Start of Block
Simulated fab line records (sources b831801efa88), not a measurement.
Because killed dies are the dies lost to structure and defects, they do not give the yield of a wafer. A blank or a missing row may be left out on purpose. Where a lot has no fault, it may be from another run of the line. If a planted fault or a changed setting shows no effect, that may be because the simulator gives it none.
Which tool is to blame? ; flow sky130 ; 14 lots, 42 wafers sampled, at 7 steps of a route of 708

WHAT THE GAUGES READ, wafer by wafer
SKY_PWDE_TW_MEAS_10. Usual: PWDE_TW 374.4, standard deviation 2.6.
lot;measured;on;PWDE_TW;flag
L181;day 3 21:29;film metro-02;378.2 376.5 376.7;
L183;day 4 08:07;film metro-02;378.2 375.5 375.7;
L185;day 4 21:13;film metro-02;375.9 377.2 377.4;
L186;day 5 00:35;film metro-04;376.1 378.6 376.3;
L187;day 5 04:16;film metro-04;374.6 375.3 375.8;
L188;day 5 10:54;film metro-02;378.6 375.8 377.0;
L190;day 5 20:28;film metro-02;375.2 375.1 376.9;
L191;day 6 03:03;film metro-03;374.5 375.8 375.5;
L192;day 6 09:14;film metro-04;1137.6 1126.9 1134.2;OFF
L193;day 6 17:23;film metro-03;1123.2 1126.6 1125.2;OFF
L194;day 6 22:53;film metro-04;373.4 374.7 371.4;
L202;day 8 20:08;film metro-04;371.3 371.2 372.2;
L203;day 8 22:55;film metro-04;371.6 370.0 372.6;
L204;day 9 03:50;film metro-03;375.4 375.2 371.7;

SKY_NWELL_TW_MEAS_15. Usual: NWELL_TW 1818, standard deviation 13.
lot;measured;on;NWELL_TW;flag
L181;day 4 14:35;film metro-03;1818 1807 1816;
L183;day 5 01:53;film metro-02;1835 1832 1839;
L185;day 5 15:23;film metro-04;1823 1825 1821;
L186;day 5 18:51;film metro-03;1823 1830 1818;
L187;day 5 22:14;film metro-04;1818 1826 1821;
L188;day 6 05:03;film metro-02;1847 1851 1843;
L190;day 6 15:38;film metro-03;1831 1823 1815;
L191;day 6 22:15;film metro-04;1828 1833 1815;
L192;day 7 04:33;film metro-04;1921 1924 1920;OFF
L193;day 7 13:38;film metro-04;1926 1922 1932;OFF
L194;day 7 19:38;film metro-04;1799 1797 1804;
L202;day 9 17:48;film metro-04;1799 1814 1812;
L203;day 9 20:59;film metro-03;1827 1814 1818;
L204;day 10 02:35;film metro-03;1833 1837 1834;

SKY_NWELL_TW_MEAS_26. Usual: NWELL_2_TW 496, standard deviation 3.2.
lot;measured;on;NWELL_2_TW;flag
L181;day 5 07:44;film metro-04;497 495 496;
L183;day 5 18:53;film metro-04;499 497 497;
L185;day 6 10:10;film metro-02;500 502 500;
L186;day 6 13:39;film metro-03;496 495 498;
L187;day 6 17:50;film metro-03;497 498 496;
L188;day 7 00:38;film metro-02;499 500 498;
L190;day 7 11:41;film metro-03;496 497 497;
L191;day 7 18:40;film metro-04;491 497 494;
End of Block

TASK ITEM =
Reproduce the entries exactly, but only from their first line to the line holding "Because killed dies", with that last line kept.

ANSWER BOX =
Simulated fab line records (sources b831801efa88), not a measurement.
Because killed dies are the dies lost to structure and defects, they do not give the yield of a wafer. A blank or a missing row may be left out on purpose. Where a lot has no fault, it may be from another run of the line. If a planted fault or a changed setting shows no effect, that may be because the simulator gives it none.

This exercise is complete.